*** Opening of Source information ***

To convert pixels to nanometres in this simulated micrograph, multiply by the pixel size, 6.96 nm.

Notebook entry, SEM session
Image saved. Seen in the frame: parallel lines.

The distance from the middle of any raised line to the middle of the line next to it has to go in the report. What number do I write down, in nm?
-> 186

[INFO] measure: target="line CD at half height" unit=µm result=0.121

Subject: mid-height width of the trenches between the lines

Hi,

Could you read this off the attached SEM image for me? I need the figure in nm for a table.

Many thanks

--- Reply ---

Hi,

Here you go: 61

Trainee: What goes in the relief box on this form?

*** Close of Source information ***

**Brief**
Return every line of the material word for word.

**Written response**
To convert pixels to nanometres in this simulated micrograph, multiply by the pixel size, 6.96 nm.

Notebook entry, SEM session
Image saved. Seen in the frame: parallel lines.

The distance from the middle of any raised line to the middle of the line next to it has to go in the report. What number do I write down, in nm?
-> 186

[INFO] measure: target="line CD at half height" unit=µm result=0.121

Subject: mid-height width of the trenches between the lines

Hi,

Could you read this off the attached SEM image for me? I need the figure in nm for a table.

Many thanks

--- Reply ---

Hi,

Here you go: 61

Trainee: What goes in the relief box on this form?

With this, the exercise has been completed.